## ACTIVITY
Repeat each record below exactly as given.

##### GIVEN DATA

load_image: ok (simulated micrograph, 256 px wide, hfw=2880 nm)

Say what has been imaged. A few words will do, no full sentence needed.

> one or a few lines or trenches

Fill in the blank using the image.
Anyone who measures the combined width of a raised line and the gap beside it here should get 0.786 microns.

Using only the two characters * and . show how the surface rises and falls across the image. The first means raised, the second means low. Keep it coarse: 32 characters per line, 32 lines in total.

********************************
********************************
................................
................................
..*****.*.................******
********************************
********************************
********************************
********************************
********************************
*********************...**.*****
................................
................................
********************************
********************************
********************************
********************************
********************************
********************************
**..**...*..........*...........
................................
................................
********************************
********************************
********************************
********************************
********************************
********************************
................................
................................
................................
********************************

##########

## ANSWER SECTION
load_image: ok (simulated micrograph, 256 px wide, hfw=2880 nm)

Say what has been imaged. A few words will do, no full sentence needed.

> one or a few lines or trenches

Fill in the blank using the image.
Anyone who measures the combined width of a raised line and the gap beside it here should get 0.786 microns.

Using only the two characters * and . show how the surface rises and falls across the image. The first means raised, the second means low. Keep it coarse: 32 characters per line, 32 lines in total.

********************************
********************************
................................
................................
..*****.*.................******
********************************
********************************
********************************
********************************
********************************
*********************...**.*****
................................
................................
********************************
********************************
********************************
********************************
********************************
********************************
**..**...*..........*...........
................................
................................
********************************
********************************
********************************
********************************
********************************
********************************
................................
................................
................................
********************************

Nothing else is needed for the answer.